START Source data

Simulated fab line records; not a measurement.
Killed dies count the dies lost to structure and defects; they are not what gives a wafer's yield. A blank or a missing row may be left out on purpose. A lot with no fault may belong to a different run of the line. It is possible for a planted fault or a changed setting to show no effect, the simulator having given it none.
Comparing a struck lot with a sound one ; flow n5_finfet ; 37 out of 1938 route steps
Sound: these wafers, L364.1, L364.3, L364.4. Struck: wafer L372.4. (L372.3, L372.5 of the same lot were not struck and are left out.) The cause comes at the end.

END Source data

Write the records out precisely, omitting nothing.

Response box ▸
Simulated fab line records; not a measurement.
Killed dies count the dies lost to structure and defects; they are not what gives a wafer's yield. A blank or a missing row may be left out on purpose. A lot with no fault may belong to a different run of the line. It is possible for a planted fault or a changed setting to show no effect, the simulator having given it none.
Comparing a struck lot with a sound one ; flow n5_finfet ; 37 out of 1938 route steps
Sound: these wafers, L364.1, L364.3, L364.4. Struck: wafer L372.4. (L372.3, L372.5 of the same lot were not struck and are left out.) The cause comes at the end.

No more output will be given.